# Task item
Word for word, reproduce every line of the data below.

# Extracted records
[Start of Attachment]
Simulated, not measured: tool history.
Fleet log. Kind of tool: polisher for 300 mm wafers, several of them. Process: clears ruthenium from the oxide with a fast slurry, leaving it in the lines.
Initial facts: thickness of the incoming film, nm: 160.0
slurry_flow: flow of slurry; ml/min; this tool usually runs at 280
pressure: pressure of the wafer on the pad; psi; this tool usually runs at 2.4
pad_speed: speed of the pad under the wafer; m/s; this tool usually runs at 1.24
[End of Attachment]

# Task result
Simulated, not measured: tool history.
Fleet log. Kind of tool: polisher for 300 mm wafers, several of them. Process: clears ruthenium from the oxide with a fast slurry, leaving it in the lines.
Initial facts: thickness of the incoming film, nm: 160.0
slurry_flow: flow of slurry; ml/min; this tool usually runs at 280
pressure: pressure of the wafer on the pad; psi; this tool usually runs at 2.4
pad_speed: speed of the pad under the wafer; m/s; this tool usually runs at 1.24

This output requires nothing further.